/---

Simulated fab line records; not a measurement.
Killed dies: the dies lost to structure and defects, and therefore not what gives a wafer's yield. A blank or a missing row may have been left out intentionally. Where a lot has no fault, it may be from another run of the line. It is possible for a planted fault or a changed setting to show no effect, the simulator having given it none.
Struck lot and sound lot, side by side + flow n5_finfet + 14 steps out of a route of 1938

\---

- Exercise -
Print all of the lines above so that each one matches its original exactly.

- Task result -
Simulated fab line records; not a measurement.
Killed dies: the dies lost to structure and defects, and therefore not what gives a wafer's yield. A blank or a missing row may have been left out intentionally. Where a lot has no fault, it may be from another run of the line. It is possible for a planted fault or a changed setting to show no effect, the simulator having given it none.
Struck lot and sound lot, side by side + flow n5_finfet + 14 steps out of a route of 1938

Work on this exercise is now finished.